-.-.-

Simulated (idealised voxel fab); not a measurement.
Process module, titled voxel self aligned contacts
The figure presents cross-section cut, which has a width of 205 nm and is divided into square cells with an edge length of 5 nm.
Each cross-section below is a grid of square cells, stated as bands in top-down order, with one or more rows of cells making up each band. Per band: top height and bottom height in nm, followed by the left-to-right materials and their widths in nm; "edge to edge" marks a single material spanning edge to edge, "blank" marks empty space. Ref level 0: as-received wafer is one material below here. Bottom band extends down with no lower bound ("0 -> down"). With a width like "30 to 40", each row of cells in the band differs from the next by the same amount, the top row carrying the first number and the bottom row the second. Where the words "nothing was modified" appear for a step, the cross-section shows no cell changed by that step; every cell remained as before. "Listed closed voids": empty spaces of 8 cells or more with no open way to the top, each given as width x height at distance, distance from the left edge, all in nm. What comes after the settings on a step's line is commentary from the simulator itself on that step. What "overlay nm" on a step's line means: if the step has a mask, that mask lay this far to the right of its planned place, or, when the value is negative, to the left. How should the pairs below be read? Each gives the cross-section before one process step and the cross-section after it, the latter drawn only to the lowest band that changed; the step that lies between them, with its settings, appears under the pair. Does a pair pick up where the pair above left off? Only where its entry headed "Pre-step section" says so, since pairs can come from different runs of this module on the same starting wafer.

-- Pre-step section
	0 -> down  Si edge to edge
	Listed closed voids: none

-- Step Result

-.-.-

Work instruction
Only the lines from the beginning of the data above through the line containing "The figure presents" should be repeated, exactly as they appear.

Task answer
Simulated (idealised voxel fab); not a measurement.
Process module, titled voxel self aligned contacts
The figure presents cross-section cut, which has a width of 205 nm and is divided into square cells with an edge length of 5 nm.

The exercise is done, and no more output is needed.